• **Requirement**
Write out, without any change, the lines in the material below that run from the line with "Rule: flag the" through the line with "## TOOL THAT RAN EACH LOT", both included.

-- Opening Marker --
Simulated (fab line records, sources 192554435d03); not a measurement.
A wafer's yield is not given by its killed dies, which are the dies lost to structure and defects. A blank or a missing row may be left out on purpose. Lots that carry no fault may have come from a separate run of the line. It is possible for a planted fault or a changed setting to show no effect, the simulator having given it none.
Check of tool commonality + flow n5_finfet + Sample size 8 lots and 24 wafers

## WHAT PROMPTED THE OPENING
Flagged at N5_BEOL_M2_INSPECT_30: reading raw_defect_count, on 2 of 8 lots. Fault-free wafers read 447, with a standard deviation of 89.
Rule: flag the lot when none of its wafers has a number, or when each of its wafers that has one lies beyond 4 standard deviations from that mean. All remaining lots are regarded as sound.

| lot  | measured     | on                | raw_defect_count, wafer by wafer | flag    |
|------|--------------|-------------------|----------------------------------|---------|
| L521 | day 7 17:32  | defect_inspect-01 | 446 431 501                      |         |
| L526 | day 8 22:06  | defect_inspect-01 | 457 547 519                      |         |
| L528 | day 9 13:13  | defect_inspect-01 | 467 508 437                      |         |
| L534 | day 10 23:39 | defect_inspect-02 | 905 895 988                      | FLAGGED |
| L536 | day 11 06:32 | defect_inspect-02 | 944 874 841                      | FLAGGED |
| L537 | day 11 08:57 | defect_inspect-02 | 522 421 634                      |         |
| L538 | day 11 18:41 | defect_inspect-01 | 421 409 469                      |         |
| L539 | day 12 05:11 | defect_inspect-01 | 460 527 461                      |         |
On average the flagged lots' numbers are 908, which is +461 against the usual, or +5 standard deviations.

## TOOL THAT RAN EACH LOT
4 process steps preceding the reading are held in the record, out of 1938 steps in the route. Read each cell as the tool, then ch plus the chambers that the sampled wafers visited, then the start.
-- Closing Marker --

• **Response box**
Rule: flag the lot when none of its wafers has a number, or when each of its wafers that has one lies beyond 4 standard deviations from that mean. All remaining lots are regarded as sound.

| lot  | measured     | on                | raw_defect_count, wafer by wafer | flag    |
|------|--------------|-------------------|----------------------------------|---------|
| L521 | day 7 17:32  | defect_inspect-01 | 446 431 501                      |         |
| L526 | day 8 22:06  | defect_inspect-01 | 457 547 519                      |         |
| L528 | day 9 13:13  | defect_inspect-01 | 467 508 437                      |         |
| L534 | day 10 23:39 | defect_inspect-02 | 905 895 988                      | FLAGGED |
| L536 | day 11 06:32 | defect_inspect-02 | 944 874 841                      | FLAGGED |
| L537 | day 11 08:57 | defect_inspect-02 | 522 421 634                      |         |
| L538 | day 11 18:41 | defect_inspect-01 | 421 409 469                      |         |
| L539 | day 12 05:11 | defect_inspect-01 | 460 527 461                      |         |
On average the flagged lots' numbers are 908, which is +461 against the usual, or +5 standard deviations.

## TOOL THAT RAN EACH LOT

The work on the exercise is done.